## Work request:
Starting at the line with "[D2 BONDPAD]" and going on through the line with "25 | PVD | material", reproduce each line in the records below exactly and nothing more.

## Input data:
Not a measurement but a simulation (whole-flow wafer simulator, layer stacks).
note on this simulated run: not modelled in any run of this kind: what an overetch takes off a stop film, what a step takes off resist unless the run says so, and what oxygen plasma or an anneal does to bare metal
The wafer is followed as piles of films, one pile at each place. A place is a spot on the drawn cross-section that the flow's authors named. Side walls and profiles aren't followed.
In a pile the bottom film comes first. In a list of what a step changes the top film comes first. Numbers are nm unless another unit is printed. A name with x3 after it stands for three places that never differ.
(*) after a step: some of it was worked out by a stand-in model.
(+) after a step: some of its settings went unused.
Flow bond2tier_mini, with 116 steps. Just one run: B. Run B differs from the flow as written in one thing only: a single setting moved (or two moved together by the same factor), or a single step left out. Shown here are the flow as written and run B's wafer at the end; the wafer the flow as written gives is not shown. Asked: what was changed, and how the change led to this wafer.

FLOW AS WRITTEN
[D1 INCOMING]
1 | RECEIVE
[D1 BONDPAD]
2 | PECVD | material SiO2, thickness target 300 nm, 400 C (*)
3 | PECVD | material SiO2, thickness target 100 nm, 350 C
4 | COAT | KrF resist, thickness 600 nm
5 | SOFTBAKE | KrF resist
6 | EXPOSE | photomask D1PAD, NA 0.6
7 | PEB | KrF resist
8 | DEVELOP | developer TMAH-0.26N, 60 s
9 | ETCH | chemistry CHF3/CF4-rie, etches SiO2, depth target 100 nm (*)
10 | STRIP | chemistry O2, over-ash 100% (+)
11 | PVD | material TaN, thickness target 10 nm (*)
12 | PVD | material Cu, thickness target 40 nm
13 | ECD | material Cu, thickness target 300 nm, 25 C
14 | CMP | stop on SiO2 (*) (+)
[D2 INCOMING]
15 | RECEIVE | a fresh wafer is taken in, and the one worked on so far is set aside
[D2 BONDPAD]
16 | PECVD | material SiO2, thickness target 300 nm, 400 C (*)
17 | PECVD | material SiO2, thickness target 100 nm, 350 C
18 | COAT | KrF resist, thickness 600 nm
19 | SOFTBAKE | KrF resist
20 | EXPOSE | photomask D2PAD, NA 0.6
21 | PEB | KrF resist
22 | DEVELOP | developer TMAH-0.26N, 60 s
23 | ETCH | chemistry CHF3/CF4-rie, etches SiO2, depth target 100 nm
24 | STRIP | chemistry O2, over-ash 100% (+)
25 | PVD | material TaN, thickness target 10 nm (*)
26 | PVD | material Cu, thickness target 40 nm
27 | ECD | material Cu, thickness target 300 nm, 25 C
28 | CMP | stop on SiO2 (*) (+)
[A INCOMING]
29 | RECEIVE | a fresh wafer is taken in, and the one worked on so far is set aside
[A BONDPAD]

## Task output:
[D2 BONDPAD]
16 | PECVD | material SiO2, thickness target 300 nm, 400 C (*)
17 | PECVD | material SiO2, thickness target 100 nm, 350 C
18 | COAT | KrF resist, thickness 600 nm
19 | SOFTBAKE | KrF resist
20 | EXPOSE | photomask D2PAD, NA 0.6
21 | PEB | KrF resist
22 | DEVELOP | developer TMAH-0.26N, 60 s
23 | ETCH | chemistry CHF3/CF4-rie, etches SiO2, depth target 100 nm
24 | STRIP | chemistry O2, over-ash 100% (+)
25 | PVD | material TaN, thickness target 10 nm (*)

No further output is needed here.